_ _ _ _ _
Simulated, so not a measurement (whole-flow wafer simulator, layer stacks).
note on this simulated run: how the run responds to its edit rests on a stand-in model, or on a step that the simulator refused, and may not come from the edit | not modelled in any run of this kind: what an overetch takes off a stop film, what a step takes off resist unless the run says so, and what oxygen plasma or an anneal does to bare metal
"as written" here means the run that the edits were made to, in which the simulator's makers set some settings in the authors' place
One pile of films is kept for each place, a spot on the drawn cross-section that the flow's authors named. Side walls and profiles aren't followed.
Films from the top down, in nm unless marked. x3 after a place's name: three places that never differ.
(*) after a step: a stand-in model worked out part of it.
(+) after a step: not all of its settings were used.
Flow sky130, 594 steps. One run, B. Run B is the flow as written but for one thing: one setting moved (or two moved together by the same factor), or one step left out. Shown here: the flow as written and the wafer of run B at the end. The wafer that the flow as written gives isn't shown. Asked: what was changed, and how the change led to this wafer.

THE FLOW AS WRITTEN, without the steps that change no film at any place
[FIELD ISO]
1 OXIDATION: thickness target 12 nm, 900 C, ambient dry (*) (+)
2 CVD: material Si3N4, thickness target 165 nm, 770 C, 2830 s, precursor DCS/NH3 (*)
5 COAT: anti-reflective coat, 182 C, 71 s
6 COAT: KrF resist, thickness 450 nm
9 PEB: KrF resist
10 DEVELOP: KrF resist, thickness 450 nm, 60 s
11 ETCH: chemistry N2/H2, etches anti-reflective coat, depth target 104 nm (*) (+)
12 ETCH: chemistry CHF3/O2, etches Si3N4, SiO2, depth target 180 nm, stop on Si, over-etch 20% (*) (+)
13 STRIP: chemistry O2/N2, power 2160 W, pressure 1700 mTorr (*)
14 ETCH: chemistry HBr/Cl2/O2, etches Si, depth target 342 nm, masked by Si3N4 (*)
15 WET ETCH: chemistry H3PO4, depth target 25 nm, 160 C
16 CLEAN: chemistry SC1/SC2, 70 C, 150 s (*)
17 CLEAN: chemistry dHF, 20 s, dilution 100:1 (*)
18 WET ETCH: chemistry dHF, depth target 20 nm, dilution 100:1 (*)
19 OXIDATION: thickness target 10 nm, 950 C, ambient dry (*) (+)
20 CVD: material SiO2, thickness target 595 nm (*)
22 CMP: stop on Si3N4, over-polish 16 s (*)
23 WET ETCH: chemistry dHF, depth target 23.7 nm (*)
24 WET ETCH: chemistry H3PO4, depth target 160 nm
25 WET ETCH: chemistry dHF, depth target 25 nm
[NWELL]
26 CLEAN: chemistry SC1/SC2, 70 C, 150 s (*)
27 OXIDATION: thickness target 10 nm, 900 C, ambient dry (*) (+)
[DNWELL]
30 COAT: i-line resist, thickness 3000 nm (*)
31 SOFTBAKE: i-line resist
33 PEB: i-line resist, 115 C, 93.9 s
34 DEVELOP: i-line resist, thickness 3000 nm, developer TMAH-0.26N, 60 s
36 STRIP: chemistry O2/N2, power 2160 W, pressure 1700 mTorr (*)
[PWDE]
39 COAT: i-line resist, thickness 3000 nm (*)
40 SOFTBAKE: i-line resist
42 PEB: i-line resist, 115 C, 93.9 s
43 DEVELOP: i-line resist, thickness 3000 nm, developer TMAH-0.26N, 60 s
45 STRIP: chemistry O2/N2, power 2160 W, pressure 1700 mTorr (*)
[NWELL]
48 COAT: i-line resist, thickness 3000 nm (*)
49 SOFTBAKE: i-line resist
_ _ _ _ _

■ BRIEF
Please output the lines of the listing above that fall in the stretch from the one with "9 PEB: KrF resist" through the one with "31 SOFTBAKE: i-line resist", exactly and only those.

■ WRITTEN RESPONSE
9 PEB: KrF resist
10 DEVELOP: KrF resist, thickness 450 nm, 60 s
11 ETCH: chemistry N2/H2, etches anti-reflective coat, depth target 104 nm (*) (+)
12 ETCH: chemistry CHF3/O2, etches Si3N4, SiO2, depth target 180 nm, stop on Si, over-etch 20% (*) (+)
13 STRIP: chemistry O2/N2, power 2160 W, pressure 1700 mTorr (*)
14 ETCH: chemistry HBr/Cl2/O2, etches Si, depth target 342 nm, masked by Si3N4 (*)
15 WET ETCH: chemistry H3PO4, depth target 25 nm, 160 C
16 CLEAN: chemistry SC1/SC2, 70 C, 150 s (*)
17 CLEAN: chemistry dHF, 20 s, dilution 100:1 (*)
18 WET ETCH: chemistry dHF, depth target 20 nm, dilution 100:1 (*)
19 OXIDATION: thickness target 10 nm, 950 C, ambient dry (*) (+)
20 CVD: material SiO2, thickness target 595 nm (*)
22 CMP: stop on Si3N4, over-polish 16 s (*)
23 WET ETCH: chemistry dHF, depth target 23.7 nm (*)
24 WET ETCH: chemistry H3PO4, depth target 160 nm
25 WET ETCH: chemistry dHF, depth target 25 nm
[NWELL]
26 CLEAN: chemistry SC1/SC2, 70 C, 150 s (*)
27 OXIDATION: thickness target 10 nm, 900 C, ambient dry (*) (+)
[DNWELL]
30 COAT: i-line resist, thickness 3000 nm (*)
31 SOFTBAKE: i-line resist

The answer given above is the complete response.